→ ASSIGNMENT: Below is some data. Retype exactly the lines starting at the one with "3: DIRECTIONAL_DEP, material" and ending at the one with "5: PATTERN, tone".

→ DATASET EXCERPTS:
....................

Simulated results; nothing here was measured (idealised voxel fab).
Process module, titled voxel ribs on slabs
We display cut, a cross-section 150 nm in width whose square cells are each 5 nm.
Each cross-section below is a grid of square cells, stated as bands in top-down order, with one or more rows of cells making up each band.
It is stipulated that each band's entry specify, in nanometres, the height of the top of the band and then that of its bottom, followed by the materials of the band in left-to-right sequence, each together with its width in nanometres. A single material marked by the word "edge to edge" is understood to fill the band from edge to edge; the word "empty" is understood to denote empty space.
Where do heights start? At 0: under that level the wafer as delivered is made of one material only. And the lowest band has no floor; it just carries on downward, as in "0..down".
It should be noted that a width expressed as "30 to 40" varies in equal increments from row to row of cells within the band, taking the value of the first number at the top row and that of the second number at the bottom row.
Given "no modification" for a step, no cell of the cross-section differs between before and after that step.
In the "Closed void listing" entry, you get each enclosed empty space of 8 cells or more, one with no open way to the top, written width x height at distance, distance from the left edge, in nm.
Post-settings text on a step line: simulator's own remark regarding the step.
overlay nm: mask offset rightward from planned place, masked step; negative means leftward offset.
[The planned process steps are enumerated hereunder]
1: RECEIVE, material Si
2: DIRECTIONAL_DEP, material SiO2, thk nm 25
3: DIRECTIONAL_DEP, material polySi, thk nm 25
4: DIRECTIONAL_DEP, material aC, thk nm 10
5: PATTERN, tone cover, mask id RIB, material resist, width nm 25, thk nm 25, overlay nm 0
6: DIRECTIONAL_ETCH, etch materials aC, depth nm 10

....................

→ EXERCISE RESPONSE:
3: DIRECTIONAL_DEP, material polySi, thk nm 25
4: DIRECTIONAL_DEP, material aC, thk nm 10
5: PATTERN, tone cover, mask id RIB, material resist, width nm 25, thk nm 25, overlay nm 0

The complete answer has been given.